Every line of the data below is to be written out again exactly.

● ● ● ● ●

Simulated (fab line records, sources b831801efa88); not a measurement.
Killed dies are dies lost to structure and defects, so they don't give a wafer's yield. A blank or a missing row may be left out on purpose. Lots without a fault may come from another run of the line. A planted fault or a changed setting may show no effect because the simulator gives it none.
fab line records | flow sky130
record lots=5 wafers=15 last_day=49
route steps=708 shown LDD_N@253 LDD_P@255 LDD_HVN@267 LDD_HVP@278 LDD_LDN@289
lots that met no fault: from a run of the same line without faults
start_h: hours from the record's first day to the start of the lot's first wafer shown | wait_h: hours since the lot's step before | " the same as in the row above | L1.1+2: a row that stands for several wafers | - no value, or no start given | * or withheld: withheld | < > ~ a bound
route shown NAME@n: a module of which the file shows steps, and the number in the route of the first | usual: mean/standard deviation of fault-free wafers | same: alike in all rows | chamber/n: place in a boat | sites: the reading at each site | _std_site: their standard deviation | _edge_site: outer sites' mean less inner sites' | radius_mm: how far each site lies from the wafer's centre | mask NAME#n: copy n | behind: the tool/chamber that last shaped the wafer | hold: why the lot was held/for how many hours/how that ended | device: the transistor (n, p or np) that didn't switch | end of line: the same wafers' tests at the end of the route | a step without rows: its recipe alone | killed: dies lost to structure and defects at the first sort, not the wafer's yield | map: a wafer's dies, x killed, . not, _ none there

● ● ● ● ●

## RESPONSE AREA
Simulated (fab line records, sources b831801efa88); not a measurement.
Killed dies are dies lost to structure and defects, so they don't give a wafer's yield. A blank or a missing row may be left out on purpose. Lots without a fault may come from another run of the line. A planted fault or a changed setting may show no effect because the simulator gives it none.
fab line records | flow sky130
record lots=5 wafers=15 last_day=49
route steps=708 shown LDD_N@253 LDD_P@255 LDD_HVN@267 LDD_HVP@278 LDD_LDN@289
lots that met no fault: from a run of the same line without faults
start_h: hours from the record's first day to the start of the lot's first wafer shown | wait_h: hours since the lot's step before | " the same as in the row above | L1.1+2: a row that stands for several wafers | - no value, or no start given | * or withheld: withheld | < > ~ a bound
route shown NAME@n: a module of which the file shows steps, and the number in the route of the first | usual: mean/standard deviation of fault-free wafers | same: alike in all rows | chamber/n: place in a boat | sites: the reading at each site | _std_site: their standard deviation | _edge_site: outer sites' mean less inner sites' | radius_mm: how far each site lies from the wafer's centre | mask NAME#n: copy n | behind: the tool/chamber that last shaped the wafer | hold: why the lot was held/for how many hours/how that ended | device: the transistor (n, p or np) that didn't switch | end of line: the same wafers' tests at the end of the route | a step without rows: its recipe alone | killed: dies lost to structure and defects at the first sort, not the wafer's yield | map: a wafer's dies, x killed, . not, _ none there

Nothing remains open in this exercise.